*TASK ITEM:* Nothing in the data should be altered when it is repeated in full.

* * * * * * *

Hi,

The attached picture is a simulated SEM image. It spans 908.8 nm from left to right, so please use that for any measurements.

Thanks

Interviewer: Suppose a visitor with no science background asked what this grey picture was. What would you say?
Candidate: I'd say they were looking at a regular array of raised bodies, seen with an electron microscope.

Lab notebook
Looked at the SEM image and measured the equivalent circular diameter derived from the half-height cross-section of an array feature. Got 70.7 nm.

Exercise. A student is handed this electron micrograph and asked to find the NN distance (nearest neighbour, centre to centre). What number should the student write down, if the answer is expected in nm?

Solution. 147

* * * * * * *

*TASK RESPONSE:*
Hi,

The attached picture is a simulated SEM image. It spans 908.8 nm from left to right, so please use that for any measurements.

Thanks

Interviewer: Suppose a visitor with no science background asked what this grey picture was. What would you say?
Candidate: I'd say they were looking at a regular array of raised bodies, seen with an electron microscope.

Lab notebook
Looked at the SEM image and measured the equivalent circular diameter derived from the half-height cross-section of an array feature. Got 70.7 nm.

Exercise. A student is handed this electron micrograph and asked to find the NN distance (nearest neighbour, centre to centre). What number should the student write down, if the answer is expected in nm?

Solution. 147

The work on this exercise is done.